→ **Record excerpts**:

********

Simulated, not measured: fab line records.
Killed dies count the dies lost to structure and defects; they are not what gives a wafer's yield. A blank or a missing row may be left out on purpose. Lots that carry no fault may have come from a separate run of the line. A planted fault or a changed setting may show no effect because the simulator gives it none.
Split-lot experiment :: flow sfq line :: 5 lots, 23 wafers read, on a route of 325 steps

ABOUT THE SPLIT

********

The material above should be given again in full, exactly.

→ **Written solution**:
Simulated, not measured: fab line records.
Killed dies count the dies lost to structure and defects; they are not what gives a wafer's yield. A blank or a missing row may be left out on purpose. Lots that carry no fault may have come from a separate run of the line. A planted fault or a changed setting may show no effect because the simulator gives it none.
Split-lot experiment :: flow sfq line :: 5 lots, 23 wafers read, on a route of 325 steps

ABOUT THE SPLIT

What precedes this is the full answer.